- _Activity_
Print each entry exactly, all the way through.

- _Entries provided_
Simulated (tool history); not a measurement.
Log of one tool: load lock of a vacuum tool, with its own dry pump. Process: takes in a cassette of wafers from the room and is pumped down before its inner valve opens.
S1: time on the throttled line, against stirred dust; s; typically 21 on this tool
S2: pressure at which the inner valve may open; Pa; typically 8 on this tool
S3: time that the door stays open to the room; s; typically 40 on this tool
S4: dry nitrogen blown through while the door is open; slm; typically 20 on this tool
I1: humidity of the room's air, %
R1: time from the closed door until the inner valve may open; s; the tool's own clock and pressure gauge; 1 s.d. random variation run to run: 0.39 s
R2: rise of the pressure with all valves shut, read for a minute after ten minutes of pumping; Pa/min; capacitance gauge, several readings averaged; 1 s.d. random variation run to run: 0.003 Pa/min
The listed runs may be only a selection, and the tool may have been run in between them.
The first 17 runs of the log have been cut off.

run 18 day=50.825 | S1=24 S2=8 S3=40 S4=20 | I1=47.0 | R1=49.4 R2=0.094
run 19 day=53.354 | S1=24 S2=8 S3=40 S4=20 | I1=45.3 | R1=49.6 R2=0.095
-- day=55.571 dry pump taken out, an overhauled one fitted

- _Written answer_
Simulated (tool history); not a measurement.
Log of one tool: load lock of a vacuum tool, with its own dry pump. Process: takes in a cassette of wafers from the room and is pumped down before its inner valve opens.
S1: time on the throttled line, against stirred dust; s; typically 21 on this tool
S2: pressure at which the inner valve may open; Pa; typically 8 on this tool
S3: time that the door stays open to the room; s; typically 40 on this tool
S4: dry nitrogen blown through while the door is open; slm; typically 20 on this tool
I1: humidity of the room's air, %
R1: time from the closed door until the inner valve may open; s; the tool's own clock and pressure gauge; 1 s.d. random variation run to run: 0.39 s
R2: rise of the pressure with all valves shut, read for a minute after ten minutes of pumping; Pa/min; capacitance gauge, several readings averaged; 1 s.d. random variation run to run: 0.003 Pa/min
The listed runs may be only a selection, and the tool may have been run in between them.
The first 17 runs of the log have been cut off.

run 18 day=50.825 | S1=24 S2=8 S3=40 S4=20 | I1=47.0 | R1=49.4 R2=0.094
run 19 day=53.354 | S1=24 S2=8 S3=40 S4=20 | I1=45.3 | R1=49.6 R2=0.095
-- day=55.571 dry pump taken out, an overhauled one fitted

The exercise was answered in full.